EXERCISE DATA –
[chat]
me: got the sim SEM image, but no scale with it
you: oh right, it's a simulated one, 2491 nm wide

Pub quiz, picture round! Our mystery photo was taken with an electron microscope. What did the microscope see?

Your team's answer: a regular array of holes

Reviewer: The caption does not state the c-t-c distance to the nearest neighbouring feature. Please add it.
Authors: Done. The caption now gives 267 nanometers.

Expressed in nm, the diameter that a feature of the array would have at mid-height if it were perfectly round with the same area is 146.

WORK ORDER – Copy the lines above exactly, leaving every word as it is.

SOLUTION –
[chat]
me: got the sim SEM image, but no scale with it
you: oh right, it's a simulated one, 2491 nm wide

Pub quiz, picture round! Our mystery photo was taken with an electron microscope. What did the microscope see?

Your team's answer: a regular array of holes

Reviewer: The caption does not state the c-t-c distance to the nearest neighbouring feature. Please add it.
Authors: Done. The caption now gives 267 nanometers.

Expressed in nm, the diameter that a feature of the array would have at mid-height if it were perfectly round with the same area is 146.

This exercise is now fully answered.